* Supplied material
####

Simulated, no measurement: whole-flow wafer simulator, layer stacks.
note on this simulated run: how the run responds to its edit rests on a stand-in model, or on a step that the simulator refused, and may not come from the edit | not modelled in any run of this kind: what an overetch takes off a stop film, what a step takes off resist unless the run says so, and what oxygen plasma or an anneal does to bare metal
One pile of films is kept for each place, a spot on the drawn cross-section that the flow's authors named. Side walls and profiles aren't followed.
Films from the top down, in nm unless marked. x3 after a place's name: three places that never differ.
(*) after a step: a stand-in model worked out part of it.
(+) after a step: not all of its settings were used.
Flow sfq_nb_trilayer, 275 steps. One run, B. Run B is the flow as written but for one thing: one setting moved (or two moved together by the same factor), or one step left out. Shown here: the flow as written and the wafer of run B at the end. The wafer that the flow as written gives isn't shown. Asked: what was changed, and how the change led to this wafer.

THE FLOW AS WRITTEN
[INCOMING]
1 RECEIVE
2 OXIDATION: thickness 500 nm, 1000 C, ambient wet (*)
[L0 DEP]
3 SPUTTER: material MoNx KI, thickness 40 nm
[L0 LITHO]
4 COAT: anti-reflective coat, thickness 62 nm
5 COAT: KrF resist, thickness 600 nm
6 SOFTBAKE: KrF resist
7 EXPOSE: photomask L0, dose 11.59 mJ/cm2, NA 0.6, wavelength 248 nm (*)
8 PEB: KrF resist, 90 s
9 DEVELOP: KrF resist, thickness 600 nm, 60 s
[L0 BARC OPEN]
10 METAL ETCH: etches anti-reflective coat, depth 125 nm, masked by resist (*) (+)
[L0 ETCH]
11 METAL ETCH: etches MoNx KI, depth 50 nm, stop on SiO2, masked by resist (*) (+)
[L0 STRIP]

####

* Requirement
Print only the lines that run from the start of the listing to the line bearing "11 METAL ETCH: etches"; please keep the first line and that last one, exactly as they appear.

* Response
Simulated, no measurement: whole-flow wafer simulator, layer stacks.
note on this simulated run: how the run responds to its edit rests on a stand-in model, or on a step that the simulator refused, and may not come from the edit | not modelled in any run of this kind: what an overetch takes off a stop film, what a step takes off resist unless the run says so, and what oxygen plasma or an anneal does to bare metal
One pile of films is kept for each place, a spot on the drawn cross-section that the flow's authors named. Side walls and profiles aren't followed.
Films from the top down, in nm unless marked. x3 after a place's name: three places that never differ.
(*) after a step: a stand-in model worked out part of it.
(+) after a step: not all of its settings were used.
Flow sfq_nb_trilayer, 275 steps. One run, B. Run B is the flow as written but for one thing: one setting moved (or two moved together by the same factor), or one step left out. Shown here: the flow as written and the wafer of run B at the end. The wafer that the flow as written gives isn't shown. Asked: what was changed, and how the change led to this wafer.

THE FLOW AS WRITTEN
[INCOMING]
1 RECEIVE
2 OXIDATION: thickness 500 nm, 1000 C, ambient wet (*)
[L0 DEP]
3 SPUTTER: material MoNx KI, thickness 40 nm
[L0 LITHO]
4 COAT: anti-reflective coat, thickness 62 nm
5 COAT: KrF resist, thickness 600 nm
6 SOFTBAKE: KrF resist
7 EXPOSE: photomask L0, dose 11.59 mJ/cm2, NA 0.6, wavelength 248 nm (*)
8 PEB: KrF resist, 90 s
9 DEVELOP: KrF resist, thickness 600 nm, 60 s
[L0 BARC OPEN]
10 METAL ETCH: etches anti-reflective coat, depth 125 nm, masked by resist (*) (+)
[L0 ETCH]
11 METAL ETCH: etches MoNx KI, depth 50 nm, stop on SiO2, masked by resist (*) (+)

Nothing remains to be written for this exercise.